[[ RECORDED DATA, beginning ]]
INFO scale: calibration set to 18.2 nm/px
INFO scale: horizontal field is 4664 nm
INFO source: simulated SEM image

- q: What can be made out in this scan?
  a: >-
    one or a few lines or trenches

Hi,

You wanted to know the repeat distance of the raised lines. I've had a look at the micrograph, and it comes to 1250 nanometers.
[[ RECORDED DATA, end ]]

Each entry above must be set down again without alteration.

INFO scale: calibration set to 18.2 nm/px
INFO scale: horizontal field is 4664 nm
INFO source: simulated SEM image

- q: What can be made out in this scan?
  a: >-
    one or a few lines or trenches

Hi,

You wanted to know the repeat distance of the raised lines. I've had a look at the micrograph, and it comes to 1250 nanometers.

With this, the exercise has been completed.